▽

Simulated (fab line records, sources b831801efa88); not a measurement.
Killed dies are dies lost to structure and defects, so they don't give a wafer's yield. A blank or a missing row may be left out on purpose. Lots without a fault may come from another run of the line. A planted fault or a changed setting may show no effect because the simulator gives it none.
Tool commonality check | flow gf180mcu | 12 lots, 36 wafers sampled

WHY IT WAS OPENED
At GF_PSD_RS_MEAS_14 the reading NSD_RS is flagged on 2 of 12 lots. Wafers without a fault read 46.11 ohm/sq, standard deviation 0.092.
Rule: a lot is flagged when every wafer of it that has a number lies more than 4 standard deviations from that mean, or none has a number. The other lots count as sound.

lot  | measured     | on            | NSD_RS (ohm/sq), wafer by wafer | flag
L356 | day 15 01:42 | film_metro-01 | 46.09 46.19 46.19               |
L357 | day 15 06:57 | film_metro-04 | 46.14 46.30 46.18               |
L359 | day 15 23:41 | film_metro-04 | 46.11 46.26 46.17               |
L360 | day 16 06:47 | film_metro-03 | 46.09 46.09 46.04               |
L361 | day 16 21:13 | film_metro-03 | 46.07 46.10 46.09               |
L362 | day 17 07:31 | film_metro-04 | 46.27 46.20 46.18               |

△

Work item
Exactly as they appear above, write out all of the lines.

Answer space
Simulated (fab line records, sources b831801efa88); not a measurement.
Killed dies are dies lost to structure and defects, so they don't give a wafer's yield. A blank or a missing row may be left out on purpose. Lots without a fault may come from another run of the line. A planted fault or a changed setting may show no effect because the simulator gives it none.
Tool commonality check | flow gf180mcu | 12 lots, 36 wafers sampled

WHY IT WAS OPENED
At GF_PSD_RS_MEAS_14 the reading NSD_RS is flagged on 2 of 12 lots. Wafers without a fault read 46.11 ohm/sq, standard deviation 0.092.
Rule: a lot is flagged when every wafer of it that has a number lies more than 4 standard deviations from that mean, or none has a number. The other lots count as sound.

lot  | measured     | on            | NSD_RS (ohm/sq), wafer by wafer | flag
L356 | day 15 01:42 | film_metro-01 | 46.09 46.19 46.19               |
L357 | day 15 06:57 | film_metro-04 | 46.14 46.30 46.18               |
L359 | day 15 23:41 | film_metro-04 | 46.11 46.26 46.17               |
L360 | day 16 06:47 | film_metro-03 | 46.09 46.09 46.04               |
L361 | day 16 21:13 | film_metro-03 | 46.07 46.10 46.09               |
L362 | day 17 07:31 | film_metro-04 | 46.27 46.20 46.18               |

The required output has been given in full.